### Extracted material
=== Section Start ===
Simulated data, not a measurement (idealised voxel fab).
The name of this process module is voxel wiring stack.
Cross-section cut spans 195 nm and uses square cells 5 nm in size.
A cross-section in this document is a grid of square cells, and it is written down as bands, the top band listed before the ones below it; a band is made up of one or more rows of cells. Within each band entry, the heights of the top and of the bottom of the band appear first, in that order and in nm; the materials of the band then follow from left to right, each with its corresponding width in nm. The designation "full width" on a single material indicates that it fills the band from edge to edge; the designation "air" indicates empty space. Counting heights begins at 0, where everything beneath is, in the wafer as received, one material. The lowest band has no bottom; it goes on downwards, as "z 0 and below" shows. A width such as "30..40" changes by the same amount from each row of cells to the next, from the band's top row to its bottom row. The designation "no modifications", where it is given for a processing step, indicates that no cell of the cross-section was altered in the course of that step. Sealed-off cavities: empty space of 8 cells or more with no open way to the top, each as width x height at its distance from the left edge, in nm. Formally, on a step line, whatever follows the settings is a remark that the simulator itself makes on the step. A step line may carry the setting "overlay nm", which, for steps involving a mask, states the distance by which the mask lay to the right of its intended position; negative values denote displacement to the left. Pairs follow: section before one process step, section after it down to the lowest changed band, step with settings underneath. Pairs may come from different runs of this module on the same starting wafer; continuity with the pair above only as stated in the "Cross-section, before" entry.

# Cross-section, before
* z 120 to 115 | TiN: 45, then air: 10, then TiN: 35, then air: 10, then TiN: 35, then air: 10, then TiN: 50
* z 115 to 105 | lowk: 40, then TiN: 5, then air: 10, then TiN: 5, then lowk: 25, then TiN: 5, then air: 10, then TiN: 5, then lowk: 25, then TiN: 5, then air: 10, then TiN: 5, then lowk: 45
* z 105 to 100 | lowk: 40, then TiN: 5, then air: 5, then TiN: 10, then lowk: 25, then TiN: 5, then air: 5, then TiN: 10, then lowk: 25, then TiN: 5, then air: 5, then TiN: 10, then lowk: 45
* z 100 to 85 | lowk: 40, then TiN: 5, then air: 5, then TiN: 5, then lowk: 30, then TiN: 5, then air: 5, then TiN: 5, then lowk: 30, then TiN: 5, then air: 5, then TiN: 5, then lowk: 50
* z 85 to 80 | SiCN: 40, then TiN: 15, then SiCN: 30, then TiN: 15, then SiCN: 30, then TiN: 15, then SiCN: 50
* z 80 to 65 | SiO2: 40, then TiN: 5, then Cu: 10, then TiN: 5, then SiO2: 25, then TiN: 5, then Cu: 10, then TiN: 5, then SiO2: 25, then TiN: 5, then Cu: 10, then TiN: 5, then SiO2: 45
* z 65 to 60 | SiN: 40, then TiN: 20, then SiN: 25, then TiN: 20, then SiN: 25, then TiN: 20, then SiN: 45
=== Section End ===

### Required action
Going back to the entries above, set down exactly the lines that begin at the one with "then lowk: 50" and end at the one with "then SiO2: 45", both included, and nothing else.

### Answer area
* z 100 to 85 | lowk: 40, then TiN: 5, then air: 5, then TiN: 5, then lowk: 30, then TiN: 5, then air: 5, then TiN: 5, then lowk: 30, then TiN: 5, then air: 5, then TiN: 5, then lowk: 50
* z 85 to 80 | SiCN: 40, then TiN: 15, then SiCN: 30, then TiN: 15, then SiCN: 30, then TiN: 15, then SiCN: 50
* z 80 to 65 | SiO2: 40, then TiN: 5, then Cu: 10, then TiN: 5, then SiO2: 25, then TiN: 5, then Cu: 10, then TiN: 5, then SiO2: 25, then TiN: 5, then Cu: 10, then TiN: 5, then SiO2: 45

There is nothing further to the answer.